▶

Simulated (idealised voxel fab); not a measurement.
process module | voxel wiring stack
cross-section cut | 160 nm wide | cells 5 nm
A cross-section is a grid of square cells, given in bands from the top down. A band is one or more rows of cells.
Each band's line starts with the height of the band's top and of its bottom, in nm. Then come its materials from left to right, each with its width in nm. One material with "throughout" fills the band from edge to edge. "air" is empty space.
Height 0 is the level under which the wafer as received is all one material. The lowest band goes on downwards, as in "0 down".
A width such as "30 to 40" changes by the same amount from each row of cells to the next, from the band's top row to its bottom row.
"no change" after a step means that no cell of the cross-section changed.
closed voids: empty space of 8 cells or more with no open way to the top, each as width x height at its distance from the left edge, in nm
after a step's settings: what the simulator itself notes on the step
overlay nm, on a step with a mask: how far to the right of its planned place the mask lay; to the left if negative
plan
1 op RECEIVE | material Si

◀

* _WORK REQUEST_
Restate the listing above in full, exactly.

* _PROBLEM SOLUTION_
Simulated (idealised voxel fab); not a measurement.
process module | voxel wiring stack
cross-section cut | 160 nm wide | cells 5 nm
A cross-section is a grid of square cells, given in bands from the top down. A band is one or more rows of cells.
Each band's line starts with the height of the band's top and of its bottom, in nm. Then come its materials from left to right, each with its width in nm. One material with "throughout" fills the band from edge to edge. "air" is empty space.
Height 0 is the level under which the wafer as received is all one material. The lowest band goes on downwards, as in "0 down".
A width such as "30 to 40" changes by the same amount from each row of cells to the next, from the band's top row to its bottom row.
"no change" after a step means that no cell of the cross-section changed.
closed voids: empty space of 8 cells or more with no open way to the top, each as width x height at its distance from the left edge, in nm
after a step's settings: what the simulator itself notes on the step
overlay nm, on a step with a mask: how far to the right of its planned place the mask lay; to the left if negative
plan
1 op RECEIVE | material Si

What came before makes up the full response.